» Given records:
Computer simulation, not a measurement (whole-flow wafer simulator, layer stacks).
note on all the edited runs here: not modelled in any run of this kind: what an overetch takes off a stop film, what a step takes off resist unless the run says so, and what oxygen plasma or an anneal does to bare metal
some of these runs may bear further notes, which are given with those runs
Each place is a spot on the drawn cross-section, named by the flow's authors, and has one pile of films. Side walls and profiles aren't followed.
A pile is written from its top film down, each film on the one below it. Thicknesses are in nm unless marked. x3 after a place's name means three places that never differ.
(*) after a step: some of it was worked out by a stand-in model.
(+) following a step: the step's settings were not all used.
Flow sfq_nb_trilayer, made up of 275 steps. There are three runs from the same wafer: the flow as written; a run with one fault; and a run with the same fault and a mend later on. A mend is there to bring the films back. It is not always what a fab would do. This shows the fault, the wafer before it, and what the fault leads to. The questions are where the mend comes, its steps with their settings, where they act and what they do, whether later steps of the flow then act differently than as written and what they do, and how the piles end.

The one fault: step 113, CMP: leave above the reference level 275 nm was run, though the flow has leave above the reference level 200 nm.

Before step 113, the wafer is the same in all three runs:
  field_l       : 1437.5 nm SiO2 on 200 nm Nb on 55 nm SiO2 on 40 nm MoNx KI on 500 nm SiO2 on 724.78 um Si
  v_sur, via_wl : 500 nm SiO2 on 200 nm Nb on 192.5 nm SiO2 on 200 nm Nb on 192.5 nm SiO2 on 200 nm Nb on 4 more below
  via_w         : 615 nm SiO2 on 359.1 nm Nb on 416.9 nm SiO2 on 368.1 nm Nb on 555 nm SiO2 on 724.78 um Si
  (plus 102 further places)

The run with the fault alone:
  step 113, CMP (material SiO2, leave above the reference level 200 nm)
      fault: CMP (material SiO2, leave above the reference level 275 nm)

» Work item: Please reproduce exactly the lines from the first one of the records above through the line containing "(+) following a", both included, and nothing else.

» Written answer:
Computer simulation, not a measurement (whole-flow wafer simulator, layer stacks).
note on all the edited runs here: not modelled in any run of this kind: what an overetch takes off a stop film, what a step takes off resist unless the run says so, and what oxygen plasma or an anneal does to bare metal
some of these runs may bear further notes, which are given with those runs
Each place is a spot on the drawn cross-section, named by the flow's authors, and has one pile of films. Side walls and profiles aren't followed.
A pile is written from its top film down, each film on the one below it. Thicknesses are in nm unless marked. x3 after a place's name means three places that never differ.
(*) after a step: some of it was worked out by a stand-in model.
(+) following a step: the step's settings were not all used.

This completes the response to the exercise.